### RECORD EXCERPTS
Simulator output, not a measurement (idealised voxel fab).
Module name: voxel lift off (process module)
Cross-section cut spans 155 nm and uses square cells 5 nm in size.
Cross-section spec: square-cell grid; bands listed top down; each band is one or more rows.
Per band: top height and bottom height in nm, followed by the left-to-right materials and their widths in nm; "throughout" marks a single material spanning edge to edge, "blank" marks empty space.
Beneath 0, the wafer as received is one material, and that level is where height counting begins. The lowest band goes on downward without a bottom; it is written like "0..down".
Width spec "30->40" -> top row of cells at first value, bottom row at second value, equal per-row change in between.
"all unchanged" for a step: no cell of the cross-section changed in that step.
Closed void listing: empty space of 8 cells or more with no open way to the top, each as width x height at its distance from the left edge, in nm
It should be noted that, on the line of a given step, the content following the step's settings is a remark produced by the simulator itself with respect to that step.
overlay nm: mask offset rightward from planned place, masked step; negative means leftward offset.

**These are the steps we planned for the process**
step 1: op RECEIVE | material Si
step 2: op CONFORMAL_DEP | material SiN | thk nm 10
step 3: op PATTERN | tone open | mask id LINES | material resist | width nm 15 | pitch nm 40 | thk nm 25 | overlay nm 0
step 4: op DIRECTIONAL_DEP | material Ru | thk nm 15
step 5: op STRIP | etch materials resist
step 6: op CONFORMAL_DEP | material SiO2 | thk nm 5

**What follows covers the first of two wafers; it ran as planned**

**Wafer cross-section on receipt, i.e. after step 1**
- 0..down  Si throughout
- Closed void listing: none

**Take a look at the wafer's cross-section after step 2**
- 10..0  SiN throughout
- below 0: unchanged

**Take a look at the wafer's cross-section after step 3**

### ACTION ITEM
Above are the records; copy exactly the lines from the line with "Beneath 0, the" through the line with "- below 0: unchanged", both included.

### PROBLEM SOLUTION
Beneath 0, the wafer as received is one material, and that level is where height counting begins. The lowest band goes on downward without a bottom; it is written like "0..down".
Width spec "30->40" -> top row of cells at first value, bottom row at second value, equal per-row change in between.
"all unchanged" for a step: no cell of the cross-section changed in that step.
Closed void listing: empty space of 8 cells or more with no open way to the top, each as width x height at its distance from the left edge, in nm
It should be noted that, on the line of a given step, the content following the step's settings is a remark produced by the simulator itself with respect to that step.
overlay nm: mask offset rightward from planned place, masked step; negative means leftward offset.

**These are the steps we planned for the process**
step 1: op RECEIVE | material Si
step 2: op CONFORMAL_DEP | material SiN | thk nm 10
step 3: op PATTERN | tone open | mask id LINES | material resist | width nm 15 | pitch nm 40 | thk nm 25 | overlay nm 0
step 4: op DIRECTIONAL_DEP | material Ru | thk nm 15
step 5: op STRIP | etch materials resist
step 6: op CONFORMAL_DEP | material SiO2 | thk nm 5

**What follows covers the first of two wafers; it ran as planned**

**Wafer cross-section on receipt, i.e. after step 1**
- 0..down  Si throughout
- Closed void listing: none

**Take a look at the wafer's cross-section after step 2**
- 10..0  SiN throughout
- below 0: unchanged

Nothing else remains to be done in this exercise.